--- Work request ---
Reproduce the entries so that every line matches the original exactly.

--- Record excerpts ---
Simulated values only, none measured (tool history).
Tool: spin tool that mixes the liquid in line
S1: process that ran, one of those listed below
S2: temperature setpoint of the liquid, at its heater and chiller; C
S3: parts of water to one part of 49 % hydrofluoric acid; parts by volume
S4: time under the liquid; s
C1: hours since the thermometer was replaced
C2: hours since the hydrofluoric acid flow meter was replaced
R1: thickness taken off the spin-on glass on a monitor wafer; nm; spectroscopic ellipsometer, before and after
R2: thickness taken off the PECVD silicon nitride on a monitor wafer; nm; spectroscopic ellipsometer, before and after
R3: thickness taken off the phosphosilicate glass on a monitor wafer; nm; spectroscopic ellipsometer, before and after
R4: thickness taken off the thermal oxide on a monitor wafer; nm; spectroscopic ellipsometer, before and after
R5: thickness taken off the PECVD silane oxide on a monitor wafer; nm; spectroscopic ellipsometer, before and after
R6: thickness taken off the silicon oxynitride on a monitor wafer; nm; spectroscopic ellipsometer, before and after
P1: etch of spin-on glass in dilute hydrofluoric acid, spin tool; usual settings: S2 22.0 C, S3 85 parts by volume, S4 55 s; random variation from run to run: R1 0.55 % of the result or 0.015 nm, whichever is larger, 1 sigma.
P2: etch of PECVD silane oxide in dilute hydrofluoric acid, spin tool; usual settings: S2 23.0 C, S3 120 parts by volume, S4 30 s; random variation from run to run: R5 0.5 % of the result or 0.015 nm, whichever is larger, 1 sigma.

--- Solution ---
Simulated values only, none measured (tool history).
Tool: spin tool that mixes the liquid in line
S1: process that ran, one of those listed below
S2: temperature setpoint of the liquid, at its heater and chiller; C
S3: parts of water to one part of 49 % hydrofluoric acid; parts by volume
S4: time under the liquid; s
C1: hours since the thermometer was replaced
C2: hours since the hydrofluoric acid flow meter was replaced
R1: thickness taken off the spin-on glass on a monitor wafer; nm; spectroscopic ellipsometer, before and after
R2: thickness taken off the PECVD silicon nitride on a monitor wafer; nm; spectroscopic ellipsometer, before and after
R3: thickness taken off the phosphosilicate glass on a monitor wafer; nm; spectroscopic ellipsometer, before and after
R4: thickness taken off the thermal oxide on a monitor wafer; nm; spectroscopic ellipsometer, before and after
R5: thickness taken off the PECVD silane oxide on a monitor wafer; nm; spectroscopic ellipsometer, before and after
R6: thickness taken off the silicon oxynitride on a monitor wafer; nm; spectroscopic ellipsometer, before and after
P1: etch of spin-on glass in dilute hydrofluoric acid, spin tool; usual settings: S2 22.0 C, S3 85 parts by volume, S4 55 s; random variation from run to run: R1 0.55 % of the result or 0.015 nm, whichever is larger, 1 sigma.
P2: etch of PECVD silane oxide in dilute hydrofluoric acid, spin tool; usual settings: S2 23.0 C, S3 120 parts by volume, S4 30 s; random variation from run to run: R5 0.5 % of the result or 0.015 nm, whichever is larger, 1 sigma.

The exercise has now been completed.